........

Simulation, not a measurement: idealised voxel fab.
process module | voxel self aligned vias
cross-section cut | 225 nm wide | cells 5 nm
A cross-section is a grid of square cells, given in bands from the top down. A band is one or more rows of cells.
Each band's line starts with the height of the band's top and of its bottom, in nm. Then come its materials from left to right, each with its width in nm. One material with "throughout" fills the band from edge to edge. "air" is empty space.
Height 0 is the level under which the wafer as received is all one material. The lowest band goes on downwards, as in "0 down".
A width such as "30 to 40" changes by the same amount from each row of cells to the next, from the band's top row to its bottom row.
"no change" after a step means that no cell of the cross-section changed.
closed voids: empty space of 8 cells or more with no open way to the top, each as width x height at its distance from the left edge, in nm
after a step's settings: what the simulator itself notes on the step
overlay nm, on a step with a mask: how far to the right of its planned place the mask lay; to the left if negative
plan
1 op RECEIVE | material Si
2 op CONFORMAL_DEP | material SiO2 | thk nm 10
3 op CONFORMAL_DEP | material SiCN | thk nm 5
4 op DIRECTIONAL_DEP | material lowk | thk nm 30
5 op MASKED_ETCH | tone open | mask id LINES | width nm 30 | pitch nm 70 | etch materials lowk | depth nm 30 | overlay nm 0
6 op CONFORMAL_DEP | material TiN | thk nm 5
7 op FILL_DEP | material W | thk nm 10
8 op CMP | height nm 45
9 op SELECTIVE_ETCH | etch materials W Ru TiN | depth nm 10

........

* BRIEF
Render every record verbatim. Nothing should be left out.

* EXPECTED ANSWER
Simulation, not a measurement: idealised voxel fab.
process module | voxel self aligned vias
cross-section cut | 225 nm wide | cells 5 nm
A cross-section is a grid of square cells, given in bands from the top down. A band is one or more rows of cells.
Each band's line starts with the height of the band's top and of its bottom, in nm. Then come its materials from left to right, each with its width in nm. One material with "throughout" fills the band from edge to edge. "air" is empty space.
Height 0 is the level under which the wafer as received is all one material. The lowest band goes on downwards, as in "0 down".
A width such as "30 to 40" changes by the same amount from each row of cells to the next, from the band's top row to its bottom row.
"no change" after a step means that no cell of the cross-section changed.
closed voids: empty space of 8 cells or more with no open way to the top, each as width x height at its distance from the left edge, in nm
after a step's settings: what the simulator itself notes on the step
overlay nm, on a step with a mask: how far to the right of its planned place the mask lay; to the left if negative
plan
1 op RECEIVE | material Si
2 op CONFORMAL_DEP | material SiO2 | thk nm 10
3 op CONFORMAL_DEP | material SiCN | thk nm 5
4 op DIRECTIONAL_DEP | material lowk | thk nm 30
5 op MASKED_ETCH | tone open | mask id LINES | width nm 30 | pitch nm 70 | etch materials lowk | depth nm 30 | overlay nm 0
6 op CONFORMAL_DEP | material TiN | thk nm 5
7 op FILL_DEP | material W | thk nm 10
8 op CMP | height nm 45
9 op SELECTIVE_ETCH | etch materials W Ru TiN | depth nm 10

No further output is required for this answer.